Records provided: Begin
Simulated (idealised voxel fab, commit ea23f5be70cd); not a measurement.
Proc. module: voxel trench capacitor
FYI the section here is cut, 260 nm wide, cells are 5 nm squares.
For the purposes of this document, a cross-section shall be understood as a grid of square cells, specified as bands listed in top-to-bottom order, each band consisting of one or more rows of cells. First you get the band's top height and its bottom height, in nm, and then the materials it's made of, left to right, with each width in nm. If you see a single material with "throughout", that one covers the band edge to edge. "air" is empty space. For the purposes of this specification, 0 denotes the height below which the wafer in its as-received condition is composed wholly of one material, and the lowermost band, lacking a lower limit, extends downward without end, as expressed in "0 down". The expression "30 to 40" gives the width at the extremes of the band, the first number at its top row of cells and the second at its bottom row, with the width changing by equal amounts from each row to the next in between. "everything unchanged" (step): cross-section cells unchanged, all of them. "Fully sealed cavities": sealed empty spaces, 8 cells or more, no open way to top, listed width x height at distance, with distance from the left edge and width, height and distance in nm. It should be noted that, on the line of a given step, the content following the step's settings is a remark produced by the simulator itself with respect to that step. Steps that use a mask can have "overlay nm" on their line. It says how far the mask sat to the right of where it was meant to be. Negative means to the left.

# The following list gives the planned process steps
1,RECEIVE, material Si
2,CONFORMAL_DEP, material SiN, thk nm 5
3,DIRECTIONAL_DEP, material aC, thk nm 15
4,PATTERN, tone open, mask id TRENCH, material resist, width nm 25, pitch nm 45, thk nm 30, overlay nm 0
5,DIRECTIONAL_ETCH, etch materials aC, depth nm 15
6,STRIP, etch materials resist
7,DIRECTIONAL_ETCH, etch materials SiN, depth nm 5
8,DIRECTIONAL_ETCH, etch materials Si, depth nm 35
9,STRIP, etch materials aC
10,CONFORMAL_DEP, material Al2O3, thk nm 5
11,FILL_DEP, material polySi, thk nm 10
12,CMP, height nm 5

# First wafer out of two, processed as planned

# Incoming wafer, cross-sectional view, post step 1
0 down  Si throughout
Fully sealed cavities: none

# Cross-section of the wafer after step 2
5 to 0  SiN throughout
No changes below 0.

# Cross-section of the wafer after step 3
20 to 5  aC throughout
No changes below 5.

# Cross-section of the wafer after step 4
Records provided: End

» Required action
Please give back the records exactly as written, beginning at the first line and including the line that holds "FYI the section" as the last.

» Answer space
Simulated (idealised voxel fab, commit ea23f5be70cd); not a measurement.
Proc. module: voxel trench capacitor
FYI the section here is cut, 260 nm wide, cells are 5 nm squares.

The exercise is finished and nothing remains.